— Exercise —
Word for word, restate the lines of the material below from its first line through the one containing "What the gauges". Omit the rest.

= = =
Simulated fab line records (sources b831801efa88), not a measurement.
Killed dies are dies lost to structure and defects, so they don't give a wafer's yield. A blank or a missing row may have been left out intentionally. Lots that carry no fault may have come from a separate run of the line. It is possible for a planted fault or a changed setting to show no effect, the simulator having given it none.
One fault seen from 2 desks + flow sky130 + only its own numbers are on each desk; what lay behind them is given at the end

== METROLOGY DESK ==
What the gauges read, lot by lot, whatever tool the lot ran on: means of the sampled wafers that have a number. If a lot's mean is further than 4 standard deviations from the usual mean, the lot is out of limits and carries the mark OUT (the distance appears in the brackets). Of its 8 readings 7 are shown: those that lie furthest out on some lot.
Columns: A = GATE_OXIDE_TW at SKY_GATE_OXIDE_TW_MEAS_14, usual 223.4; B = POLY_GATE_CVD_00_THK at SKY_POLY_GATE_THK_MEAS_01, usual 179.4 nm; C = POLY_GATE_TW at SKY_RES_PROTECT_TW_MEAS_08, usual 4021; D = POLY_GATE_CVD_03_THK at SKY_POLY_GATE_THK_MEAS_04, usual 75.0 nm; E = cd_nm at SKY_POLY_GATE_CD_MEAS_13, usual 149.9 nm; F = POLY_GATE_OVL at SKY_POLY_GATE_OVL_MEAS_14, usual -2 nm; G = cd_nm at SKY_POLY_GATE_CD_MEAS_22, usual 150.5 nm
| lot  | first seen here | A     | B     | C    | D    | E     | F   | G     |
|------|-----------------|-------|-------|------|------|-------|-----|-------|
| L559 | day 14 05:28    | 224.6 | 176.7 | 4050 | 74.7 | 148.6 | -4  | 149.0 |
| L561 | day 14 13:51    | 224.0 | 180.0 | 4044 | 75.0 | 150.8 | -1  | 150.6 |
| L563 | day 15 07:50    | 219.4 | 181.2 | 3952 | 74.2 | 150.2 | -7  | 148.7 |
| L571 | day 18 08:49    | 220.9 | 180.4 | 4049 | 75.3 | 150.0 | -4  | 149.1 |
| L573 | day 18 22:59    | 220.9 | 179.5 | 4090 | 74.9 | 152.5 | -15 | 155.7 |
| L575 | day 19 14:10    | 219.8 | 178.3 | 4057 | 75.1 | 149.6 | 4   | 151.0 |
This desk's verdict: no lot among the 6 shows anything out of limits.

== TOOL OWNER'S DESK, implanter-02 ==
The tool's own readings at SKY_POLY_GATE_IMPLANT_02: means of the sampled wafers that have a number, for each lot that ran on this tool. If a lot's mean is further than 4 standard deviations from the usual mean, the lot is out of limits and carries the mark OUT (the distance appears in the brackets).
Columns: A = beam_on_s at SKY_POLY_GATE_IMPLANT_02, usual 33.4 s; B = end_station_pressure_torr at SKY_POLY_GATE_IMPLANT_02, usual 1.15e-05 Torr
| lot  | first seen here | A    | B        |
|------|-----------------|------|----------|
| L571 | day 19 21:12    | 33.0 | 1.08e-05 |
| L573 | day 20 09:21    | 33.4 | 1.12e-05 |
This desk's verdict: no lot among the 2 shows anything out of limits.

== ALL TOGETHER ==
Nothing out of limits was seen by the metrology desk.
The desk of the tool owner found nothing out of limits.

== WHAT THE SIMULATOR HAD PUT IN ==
= = =

— Task output —
Simulated fab line records (sources b831801efa88), not a measurement.
Killed dies are dies lost to structure and defects, so they don't give a wafer's yield. A blank or a missing row may have been left out intentionally. Lots that carry no fault may have come from a separate run of the line. It is possible for a planted fault or a changed setting to show no effect, the simulator having given it none.
One fault seen from 2 desks + flow sky130 + only its own numbers are on each desk; what lay behind them is given at the end

== METROLOGY DESK ==
What the gauges read, lot by lot, whatever tool the lot ran on: means of the sampled wafers that have a number. If a lot's mean is further than 4 standard deviations from the usual mean, the lot is out of limits and carries the mark OUT (the distance appears in the brackets). Of its 8 readings 7 are shown: those that lie furthest out on some lot.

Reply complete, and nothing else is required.